**WORK REQUEST**: Rewrite the full material exactly; no line may be skipped.

**SOURCE MATERIAL**:
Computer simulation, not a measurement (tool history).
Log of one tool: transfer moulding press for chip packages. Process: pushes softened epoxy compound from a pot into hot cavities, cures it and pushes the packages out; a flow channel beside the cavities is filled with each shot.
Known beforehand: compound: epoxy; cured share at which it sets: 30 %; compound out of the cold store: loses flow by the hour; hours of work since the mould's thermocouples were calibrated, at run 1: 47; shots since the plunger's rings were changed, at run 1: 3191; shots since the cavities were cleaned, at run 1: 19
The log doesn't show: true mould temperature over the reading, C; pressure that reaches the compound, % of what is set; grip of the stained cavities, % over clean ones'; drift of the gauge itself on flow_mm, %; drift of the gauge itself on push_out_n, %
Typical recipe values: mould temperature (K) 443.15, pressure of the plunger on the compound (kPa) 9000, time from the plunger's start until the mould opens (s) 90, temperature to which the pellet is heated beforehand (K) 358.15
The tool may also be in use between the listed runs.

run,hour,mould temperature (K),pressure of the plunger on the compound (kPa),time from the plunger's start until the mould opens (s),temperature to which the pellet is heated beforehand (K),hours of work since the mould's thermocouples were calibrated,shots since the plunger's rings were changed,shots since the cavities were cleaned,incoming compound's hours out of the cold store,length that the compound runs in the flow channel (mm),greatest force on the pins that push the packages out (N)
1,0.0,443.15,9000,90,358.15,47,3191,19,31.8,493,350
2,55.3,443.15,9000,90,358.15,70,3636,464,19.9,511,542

**YOUR SOLUTION**:
Computer simulation, not a measurement (tool history).
Log of one tool: transfer moulding press for chip packages. Process: pushes softened epoxy compound from a pot into hot cavities, cures it and pushes the packages out; a flow channel beside the cavities is filled with each shot.
Known beforehand: compound: epoxy; cured share at which it sets: 30 %; compound out of the cold store: loses flow by the hour; hours of work since the mould's thermocouples were calibrated, at run 1: 47; shots since the plunger's rings were changed, at run 1: 3191; shots since the cavities were cleaned, at run 1: 19
The log doesn't show: true mould temperature over the reading, C; pressure that reaches the compound, % of what is set; grip of the stained cavities, % over clean ones'; drift of the gauge itself on flow_mm, %; drift of the gauge itself on push_out_n, %
Typical recipe values: mould temperature (K) 443.15, pressure of the plunger on the compound (kPa) 9000, time from the plunger's start until the mould opens (s) 90, temperature to which the pellet is heated beforehand (K) 358.15
The tool may also be in use between the listed runs.

run,hour,mould temperature (K),pressure of the plunger on the compound (kPa),time from the plunger's start until the mould opens (s),temperature to which the pellet is heated beforehand (K),hours of work since the mould's thermocouples were calibrated,shots since the plunger's rings were changed,shots since the cavities were cleaned,incoming compound's hours out of the cold store,length that the compound runs in the flow channel (mm),greatest force on the pins that push the packages out (N)
1,0.0,443.15,9000,90,358.15,47,3191,19,31.8,493,350
2,55.3,443.15,9000,90,358.15,70,3636,464,19.9,511,542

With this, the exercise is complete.